╔══

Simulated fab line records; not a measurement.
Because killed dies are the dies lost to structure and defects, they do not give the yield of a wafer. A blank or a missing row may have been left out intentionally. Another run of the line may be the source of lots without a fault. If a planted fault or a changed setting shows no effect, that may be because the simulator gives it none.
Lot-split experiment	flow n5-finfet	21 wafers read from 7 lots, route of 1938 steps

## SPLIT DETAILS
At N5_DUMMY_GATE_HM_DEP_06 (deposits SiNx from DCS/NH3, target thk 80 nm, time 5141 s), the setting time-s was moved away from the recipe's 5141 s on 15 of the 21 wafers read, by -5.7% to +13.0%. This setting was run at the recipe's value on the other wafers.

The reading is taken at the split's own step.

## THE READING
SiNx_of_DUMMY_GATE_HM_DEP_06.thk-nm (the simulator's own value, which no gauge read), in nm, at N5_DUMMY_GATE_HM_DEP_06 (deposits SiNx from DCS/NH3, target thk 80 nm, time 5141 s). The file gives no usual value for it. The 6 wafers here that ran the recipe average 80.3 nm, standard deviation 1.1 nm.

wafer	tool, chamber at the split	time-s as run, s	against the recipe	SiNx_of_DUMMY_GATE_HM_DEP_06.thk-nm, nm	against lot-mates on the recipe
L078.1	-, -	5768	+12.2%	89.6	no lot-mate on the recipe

╚══

◆ Activity ◆
In full and word for word, restate the data.

◆ Task output ◆
Simulated fab line records; not a measurement.
Because killed dies are the dies lost to structure and defects, they do not give the yield of a wafer. A blank or a missing row may have been left out intentionally. Another run of the line may be the source of lots without a fault. If a planted fault or a changed setting shows no effect, that may be because the simulator gives it none.
Lot-split experiment	flow n5-finfet	21 wafers read from 7 lots, route of 1938 steps

## SPLIT DETAILS
At N5_DUMMY_GATE_HM_DEP_06 (deposits SiNx from DCS/NH3, target thk 80 nm, time 5141 s), the setting time-s was moved away from the recipe's 5141 s on 15 of the 21 wafers read, by -5.7% to +13.0%. This setting was run at the recipe's value on the other wafers.

The reading is taken at the split's own step.

## THE READING
SiNx_of_DUMMY_GATE_HM_DEP_06.thk-nm (the simulator's own value, which no gauge read), in nm, at N5_DUMMY_GATE_HM_DEP_06 (deposits SiNx from DCS/NH3, target thk 80 nm, time 5141 s). The file gives no usual value for it. The 6 wafers here that ran the recipe average 80.3 nm, standard deviation 1.1 nm.

wafer	tool, chamber at the split	time-s as run, s	against the recipe	SiNx_of_DUMMY_GATE_HM_DEP_06.thk-nm, nm	against lot-mates on the recipe
L078.1	-, -	5768	+12.2%	89.6	no lot-mate on the recipe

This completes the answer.